* WORK ITEM *
Each record is to be copied exactly as written.

:: RECORDS PROVIDED ::

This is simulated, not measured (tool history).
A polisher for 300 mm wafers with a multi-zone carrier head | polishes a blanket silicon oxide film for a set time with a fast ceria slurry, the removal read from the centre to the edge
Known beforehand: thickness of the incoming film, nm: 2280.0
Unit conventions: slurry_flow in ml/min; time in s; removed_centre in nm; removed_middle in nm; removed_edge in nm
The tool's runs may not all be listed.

:::

* ANSWER AREA *
This is simulated, not measured (tool history).
A polisher for 300 mm wafers with a multi-zone carrier head | polishes a blanket silicon oxide film for a set time with a fast ceria slurry, the removal read from the centre to the edge
Known beforehand: thickness of the incoming film, nm: 2280.0
Unit conventions: slurry_flow in ml/min; time in s; removed_centre in nm; removed_middle in nm; removed_edge in nm
The tool's runs may not all be listed.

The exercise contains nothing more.